* **Assignment**
Go through the entries below from the first line and output each one exactly, up to and including the line with "Process run on".

::: Material provided :::

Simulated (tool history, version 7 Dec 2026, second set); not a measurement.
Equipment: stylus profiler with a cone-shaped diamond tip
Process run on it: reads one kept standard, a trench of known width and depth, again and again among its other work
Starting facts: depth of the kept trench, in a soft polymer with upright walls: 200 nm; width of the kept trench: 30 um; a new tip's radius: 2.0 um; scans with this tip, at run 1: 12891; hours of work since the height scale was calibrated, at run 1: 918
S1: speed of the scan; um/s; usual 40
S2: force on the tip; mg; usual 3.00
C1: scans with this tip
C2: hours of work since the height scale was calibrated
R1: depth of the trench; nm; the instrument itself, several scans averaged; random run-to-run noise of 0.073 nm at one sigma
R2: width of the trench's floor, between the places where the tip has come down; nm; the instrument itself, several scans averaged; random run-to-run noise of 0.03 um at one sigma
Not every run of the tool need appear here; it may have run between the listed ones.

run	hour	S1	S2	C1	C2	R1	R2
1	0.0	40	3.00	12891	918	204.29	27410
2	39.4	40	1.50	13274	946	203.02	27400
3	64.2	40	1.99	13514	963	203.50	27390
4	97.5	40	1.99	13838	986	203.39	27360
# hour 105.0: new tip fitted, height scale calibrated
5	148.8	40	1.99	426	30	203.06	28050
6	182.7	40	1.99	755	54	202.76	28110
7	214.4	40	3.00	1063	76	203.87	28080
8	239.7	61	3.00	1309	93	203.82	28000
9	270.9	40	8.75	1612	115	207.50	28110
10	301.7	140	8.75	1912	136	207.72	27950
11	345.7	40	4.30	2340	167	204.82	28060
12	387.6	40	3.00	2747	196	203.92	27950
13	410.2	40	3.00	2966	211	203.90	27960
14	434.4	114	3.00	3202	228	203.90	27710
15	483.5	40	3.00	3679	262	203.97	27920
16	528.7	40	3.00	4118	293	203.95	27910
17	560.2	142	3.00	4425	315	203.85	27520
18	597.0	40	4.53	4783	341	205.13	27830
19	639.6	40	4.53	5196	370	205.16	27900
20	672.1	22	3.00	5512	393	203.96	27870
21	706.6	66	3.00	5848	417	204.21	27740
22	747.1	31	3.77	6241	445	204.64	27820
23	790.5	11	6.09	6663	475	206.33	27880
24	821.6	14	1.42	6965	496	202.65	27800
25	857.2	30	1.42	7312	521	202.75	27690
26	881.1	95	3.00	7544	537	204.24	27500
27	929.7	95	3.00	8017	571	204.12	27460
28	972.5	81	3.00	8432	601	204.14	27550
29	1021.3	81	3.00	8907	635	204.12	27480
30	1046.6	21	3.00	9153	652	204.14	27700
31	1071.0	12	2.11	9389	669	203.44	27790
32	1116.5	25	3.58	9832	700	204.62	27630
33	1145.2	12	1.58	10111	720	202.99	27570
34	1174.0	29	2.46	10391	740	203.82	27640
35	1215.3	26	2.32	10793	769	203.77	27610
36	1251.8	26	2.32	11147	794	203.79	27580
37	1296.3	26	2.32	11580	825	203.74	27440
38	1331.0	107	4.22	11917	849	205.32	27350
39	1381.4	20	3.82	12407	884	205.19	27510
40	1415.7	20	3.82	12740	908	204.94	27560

:::

* **Response box**
Simulated (tool history, version 7 Dec 2026, second set); not a measurement.
Equipment: stylus profiler with a cone-shaped diamond tip
Process run on it: reads one kept standard, a trench of known width and depth, again and again among its other work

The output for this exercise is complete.